* Work order
Could the whole of the data below be written out verbatim?

Start of Block

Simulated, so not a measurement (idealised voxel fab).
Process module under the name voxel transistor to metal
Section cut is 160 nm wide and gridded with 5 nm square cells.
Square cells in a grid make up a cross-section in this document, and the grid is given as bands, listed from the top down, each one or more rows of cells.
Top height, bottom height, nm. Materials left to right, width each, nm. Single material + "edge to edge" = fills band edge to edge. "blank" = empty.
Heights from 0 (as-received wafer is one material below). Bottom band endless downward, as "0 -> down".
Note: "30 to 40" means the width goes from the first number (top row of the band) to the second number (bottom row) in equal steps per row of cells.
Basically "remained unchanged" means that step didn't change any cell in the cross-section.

End of Block

* Exercise response
Simulated, so not a measurement (idealised voxel fab).
Process module under the name voxel transistor to metal
Section cut is 160 nm wide and gridded with 5 nm square cells.
Square cells in a grid make up a cross-section in this document, and the grid is given as bands, listed from the top down, each one or more rows of cells.
Top height, bottom height, nm. Materials left to right, width each, nm. Single material + "edge to edge" = fills band edge to edge. "blank" = empty.
Heights from 0 (as-received wafer is one material below). Bottom band endless downward, as "0 -> down".
Note: "30 to 40" means the width goes from the first number (top row of the band) to the second number (bottom row) in equal steps per row of cells.
Basically "remained unchanged" means that step didn't change any cell in the cross-section.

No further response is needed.